**WORK INSTRUCTION**
Keeping every line intact, repeat the data word for word.

· · ·
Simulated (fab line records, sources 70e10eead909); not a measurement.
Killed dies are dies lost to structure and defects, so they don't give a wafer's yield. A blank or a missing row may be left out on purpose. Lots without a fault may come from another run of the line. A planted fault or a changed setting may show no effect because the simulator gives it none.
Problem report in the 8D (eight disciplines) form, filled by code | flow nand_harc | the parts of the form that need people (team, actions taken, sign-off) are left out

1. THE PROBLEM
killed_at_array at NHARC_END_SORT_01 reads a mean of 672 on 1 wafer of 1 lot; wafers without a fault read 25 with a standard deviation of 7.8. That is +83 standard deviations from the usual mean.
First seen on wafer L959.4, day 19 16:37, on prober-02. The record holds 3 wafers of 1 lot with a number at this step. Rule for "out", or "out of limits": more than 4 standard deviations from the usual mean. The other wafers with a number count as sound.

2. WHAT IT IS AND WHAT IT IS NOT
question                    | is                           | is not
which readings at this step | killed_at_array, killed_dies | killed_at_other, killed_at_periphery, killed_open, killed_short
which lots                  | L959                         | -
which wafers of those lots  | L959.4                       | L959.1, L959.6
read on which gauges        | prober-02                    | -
· · ·

**EXPECTED ANSWER**
Simulated (fab line records, sources 70e10eead909); not a measurement.
Killed dies are dies lost to structure and defects, so they don't give a wafer's yield. A blank or a missing row may be left out on purpose. Lots without a fault may come from another run of the line. A planted fault or a changed setting may show no effect because the simulator gives it none.
Problem report in the 8D (eight disciplines) form, filled by code | flow nand_harc | the parts of the form that need people (team, actions taken, sign-off) are left out

1. THE PROBLEM
killed_at_array at NHARC_END_SORT_01 reads a mean of 672 on 1 wafer of 1 lot; wafers without a fault read 25 with a standard deviation of 7.8. That is +83 standard deviations from the usual mean.
First seen on wafer L959.4, day 19 16:37, on prober-02. The record holds 3 wafers of 1 lot with a number at this step. Rule for "out", or "out of limits": more than 4 standard deviations from the usual mean. The other wafers with a number count as sound.

2. WHAT IT IS AND WHAT IT IS NOT
question                    | is                           | is not
which readings at this step | killed_at_array, killed_dies | killed_at_other, killed_at_periphery, killed_open, killed_short
which lots                  | L959                         | -
which wafers of those lots  | L959.4                       | L959.1, L959.6
read on which gauges        | prober-02                    | -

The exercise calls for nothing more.